**DATA EXTRACT**:
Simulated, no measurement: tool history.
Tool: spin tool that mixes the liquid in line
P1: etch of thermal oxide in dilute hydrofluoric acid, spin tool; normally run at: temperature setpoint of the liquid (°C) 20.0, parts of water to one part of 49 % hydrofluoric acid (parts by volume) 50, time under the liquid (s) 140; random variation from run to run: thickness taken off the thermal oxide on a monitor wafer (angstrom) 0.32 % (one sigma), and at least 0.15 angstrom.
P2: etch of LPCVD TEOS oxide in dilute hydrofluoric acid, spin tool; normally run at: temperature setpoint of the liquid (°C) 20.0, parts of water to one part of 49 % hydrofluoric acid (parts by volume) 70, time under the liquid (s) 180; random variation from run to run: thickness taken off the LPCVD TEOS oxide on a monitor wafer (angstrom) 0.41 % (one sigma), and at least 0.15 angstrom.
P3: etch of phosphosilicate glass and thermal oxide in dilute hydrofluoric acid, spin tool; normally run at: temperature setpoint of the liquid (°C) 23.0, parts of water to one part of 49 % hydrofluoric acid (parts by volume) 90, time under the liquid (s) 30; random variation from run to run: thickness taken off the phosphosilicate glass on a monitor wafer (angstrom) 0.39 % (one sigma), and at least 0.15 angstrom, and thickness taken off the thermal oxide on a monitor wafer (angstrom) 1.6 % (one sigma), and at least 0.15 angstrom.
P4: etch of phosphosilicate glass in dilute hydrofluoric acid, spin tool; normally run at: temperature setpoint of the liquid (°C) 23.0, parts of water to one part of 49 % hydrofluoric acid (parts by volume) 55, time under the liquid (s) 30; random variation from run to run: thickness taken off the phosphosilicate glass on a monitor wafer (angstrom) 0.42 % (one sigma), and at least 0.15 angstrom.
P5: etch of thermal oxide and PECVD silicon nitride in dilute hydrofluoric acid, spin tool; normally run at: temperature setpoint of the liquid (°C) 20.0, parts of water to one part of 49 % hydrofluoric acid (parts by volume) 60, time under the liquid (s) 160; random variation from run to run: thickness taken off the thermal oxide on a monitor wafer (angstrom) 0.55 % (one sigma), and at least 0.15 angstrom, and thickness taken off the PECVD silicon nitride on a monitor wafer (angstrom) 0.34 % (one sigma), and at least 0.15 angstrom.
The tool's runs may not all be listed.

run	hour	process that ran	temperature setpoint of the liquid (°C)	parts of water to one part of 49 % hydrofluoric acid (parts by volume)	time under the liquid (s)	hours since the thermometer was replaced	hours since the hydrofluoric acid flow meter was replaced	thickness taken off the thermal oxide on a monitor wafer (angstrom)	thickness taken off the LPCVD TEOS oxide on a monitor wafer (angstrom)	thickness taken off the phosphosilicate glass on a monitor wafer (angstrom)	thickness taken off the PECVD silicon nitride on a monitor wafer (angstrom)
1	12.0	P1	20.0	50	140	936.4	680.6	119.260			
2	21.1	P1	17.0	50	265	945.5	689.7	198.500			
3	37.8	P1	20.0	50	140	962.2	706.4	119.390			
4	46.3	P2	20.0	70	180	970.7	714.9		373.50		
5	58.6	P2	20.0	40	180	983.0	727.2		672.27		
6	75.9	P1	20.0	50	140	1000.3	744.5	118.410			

**ACTIVITY**: Take the lines from the first line of the records through the line holding "P1: etch of", both included, and please reproduce them exactly with nothing added.

**EXPECTED ANSWER**:
Simulated, no measurement: tool history.
Tool: spin tool that mixes the liquid in line
P1: etch of thermal oxide in dilute hydrofluoric acid, spin tool; normally run at: temperature setpoint of the liquid (°C) 20.0, parts of water to one part of 49 % hydrofluoric acid (parts by volume) 50, time under the liquid (s) 140; random variation from run to run: thickness taken off the thermal oxide on a monitor wafer (angstrom) 0.32 % (one sigma), and at least 0.15 angstrom.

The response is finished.